» **Work order**:
Taking the line with "step 17: DIRECTIONAL_DEP, material" as the first and the line with "step 23: FILL_DEP, material Ru, thk nm 10" as the last, set down exactly every line in that range from the entries below, and no more.

BEGIN Supplied material

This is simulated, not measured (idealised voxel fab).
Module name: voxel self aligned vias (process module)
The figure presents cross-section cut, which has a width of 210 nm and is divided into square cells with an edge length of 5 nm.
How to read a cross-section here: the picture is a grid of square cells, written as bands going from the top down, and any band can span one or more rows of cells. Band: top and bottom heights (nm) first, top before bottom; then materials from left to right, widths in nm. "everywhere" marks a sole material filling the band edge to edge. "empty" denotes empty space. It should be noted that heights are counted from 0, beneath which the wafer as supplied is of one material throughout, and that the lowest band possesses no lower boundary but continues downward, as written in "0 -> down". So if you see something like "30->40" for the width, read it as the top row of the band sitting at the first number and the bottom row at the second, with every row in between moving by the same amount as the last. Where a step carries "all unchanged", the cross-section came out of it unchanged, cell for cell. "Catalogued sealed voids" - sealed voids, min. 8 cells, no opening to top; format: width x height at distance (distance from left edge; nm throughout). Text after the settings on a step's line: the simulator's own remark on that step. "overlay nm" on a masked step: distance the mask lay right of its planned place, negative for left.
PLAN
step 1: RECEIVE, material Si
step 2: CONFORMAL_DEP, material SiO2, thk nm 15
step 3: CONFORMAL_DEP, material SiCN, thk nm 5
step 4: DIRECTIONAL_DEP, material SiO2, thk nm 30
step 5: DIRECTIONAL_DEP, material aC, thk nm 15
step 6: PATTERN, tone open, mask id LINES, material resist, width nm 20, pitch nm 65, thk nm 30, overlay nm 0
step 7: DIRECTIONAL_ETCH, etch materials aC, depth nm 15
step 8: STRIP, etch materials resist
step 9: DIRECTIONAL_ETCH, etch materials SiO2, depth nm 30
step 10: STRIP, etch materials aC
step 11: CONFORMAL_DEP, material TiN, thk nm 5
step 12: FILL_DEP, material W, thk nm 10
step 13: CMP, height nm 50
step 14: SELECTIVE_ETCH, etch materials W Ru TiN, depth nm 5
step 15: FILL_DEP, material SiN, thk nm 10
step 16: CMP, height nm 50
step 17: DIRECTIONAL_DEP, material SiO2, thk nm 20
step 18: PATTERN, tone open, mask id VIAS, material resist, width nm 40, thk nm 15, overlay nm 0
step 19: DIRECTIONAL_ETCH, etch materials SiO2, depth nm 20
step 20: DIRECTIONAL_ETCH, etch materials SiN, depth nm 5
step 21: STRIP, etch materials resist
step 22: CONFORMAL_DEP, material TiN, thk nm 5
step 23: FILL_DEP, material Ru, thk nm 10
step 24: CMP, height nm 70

END Supplied material

» **Written answer**:
step 17: DIRECTIONAL_DEP, material SiO2, thk nm 20
step 18: PATTERN, tone open, mask id VIAS, material resist, width nm 40, thk nm 15, overlay nm 0
step 19: DIRECTIONAL_ETCH, etch materials SiO2, depth nm 20
step 20: DIRECTIONAL_ETCH, etch materials SiN, depth nm 5
step 21: STRIP, etch materials resist
step 22: CONFORMAL_DEP, material TiN, thk nm 5
step 23: FILL_DEP, material Ru, thk nm 10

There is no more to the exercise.